▶ Requirement: An exact repetition of all the entries that follow is required.

▶ Supplied records:
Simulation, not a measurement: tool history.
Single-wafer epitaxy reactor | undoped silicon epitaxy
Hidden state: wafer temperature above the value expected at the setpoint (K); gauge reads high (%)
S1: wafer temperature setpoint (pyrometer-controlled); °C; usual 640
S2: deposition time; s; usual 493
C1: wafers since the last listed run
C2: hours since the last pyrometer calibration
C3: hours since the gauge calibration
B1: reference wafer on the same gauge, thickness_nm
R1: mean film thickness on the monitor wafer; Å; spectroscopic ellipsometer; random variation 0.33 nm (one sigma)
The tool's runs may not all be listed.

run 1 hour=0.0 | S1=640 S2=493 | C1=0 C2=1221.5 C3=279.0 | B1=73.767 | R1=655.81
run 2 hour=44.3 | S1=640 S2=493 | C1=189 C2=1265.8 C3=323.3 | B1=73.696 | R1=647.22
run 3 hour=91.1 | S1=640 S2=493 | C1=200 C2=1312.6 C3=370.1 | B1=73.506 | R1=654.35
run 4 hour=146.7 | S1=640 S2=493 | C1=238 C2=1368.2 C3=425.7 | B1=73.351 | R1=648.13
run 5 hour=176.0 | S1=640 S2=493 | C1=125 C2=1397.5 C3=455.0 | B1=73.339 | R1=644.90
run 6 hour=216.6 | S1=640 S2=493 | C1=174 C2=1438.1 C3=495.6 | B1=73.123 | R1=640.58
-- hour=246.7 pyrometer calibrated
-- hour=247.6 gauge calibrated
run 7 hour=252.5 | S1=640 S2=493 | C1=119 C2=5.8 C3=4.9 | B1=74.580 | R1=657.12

▶ Solution:
Simulation, not a measurement: tool history.
Single-wafer epitaxy reactor | undoped silicon epitaxy
Hidden state: wafer temperature above the value expected at the setpoint (K); gauge reads high (%)
S1: wafer temperature setpoint (pyrometer-controlled); °C; usual 640
S2: deposition time; s; usual 493
C1: wafers since the last listed run
C2: hours since the last pyrometer calibration
C3: hours since the gauge calibration
B1: reference wafer on the same gauge, thickness_nm
R1: mean film thickness on the monitor wafer; Å; spectroscopic ellipsometer; random variation 0.33 nm (one sigma)
The tool's runs may not all be listed.

run 1 hour=0.0 | S1=640 S2=493 | C1=0 C2=1221.5 C3=279.0 | B1=73.767 | R1=655.81
run 2 hour=44.3 | S1=640 S2=493 | C1=189 C2=1265.8 C3=323.3 | B1=73.696 | R1=647.22
run 3 hour=91.1 | S1=640 S2=493 | C1=200 C2=1312.6 C3=370.1 | B1=73.506 | R1=654.35
run 4 hour=146.7 | S1=640 S2=493 | C1=238 C2=1368.2 C3=425.7 | B1=73.351 | R1=648.13
run 5 hour=176.0 | S1=640 S2=493 | C1=125 C2=1397.5 C3=455.0 | B1=73.339 | R1=644.90
run 6 hour=216.6 | S1=640 S2=493 | C1=174 C2=1438.1 C3=495.6 | B1=73.123 | R1=640.58
-- hour=246.7 pyrometer calibrated
-- hour=247.6 gauge calibrated
run 7 hour=252.5 | S1=640 S2=493 | C1=119 C2=5.8 C3=4.9 | B1=74.580 | R1=657.12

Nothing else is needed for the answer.